§ **MATERIAL SHOWN**:
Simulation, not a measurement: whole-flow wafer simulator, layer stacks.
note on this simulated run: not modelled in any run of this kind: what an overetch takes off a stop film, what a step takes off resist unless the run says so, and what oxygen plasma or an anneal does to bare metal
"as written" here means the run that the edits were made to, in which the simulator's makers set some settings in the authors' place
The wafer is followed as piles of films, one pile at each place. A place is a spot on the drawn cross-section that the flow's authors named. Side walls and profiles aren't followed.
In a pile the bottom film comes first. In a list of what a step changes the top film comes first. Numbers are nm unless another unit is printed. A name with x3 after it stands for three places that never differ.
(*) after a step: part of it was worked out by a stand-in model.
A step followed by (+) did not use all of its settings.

§ **WORK ORDER**: Quote all of the entries exactly as they appear.

§ **EXERCISE RESPONSE**:
Simulation, not a measurement: whole-flow wafer simulator, layer stacks.
note on this simulated run: not modelled in any run of this kind: what an overetch takes off a stop film, what a step takes off resist unless the run says so, and what oxygen plasma or an anneal does to bare metal
"as written" here means the run that the edits were made to, in which the simulator's makers set some settings in the authors' place
The wafer is followed as piles of films, one pile at each place. A place is a spot on the drawn cross-section that the flow's authors named. Side walls and profiles aren't followed.
In a pile the bottom film comes first. In a list of what a step changes the top film comes first. Numbers are nm unless another unit is printed. A name with x3 after it stands for three places that never differ.
(*) after a step: part of it was worked out by a stand-in model.
A step followed by (+) did not use all of its settings.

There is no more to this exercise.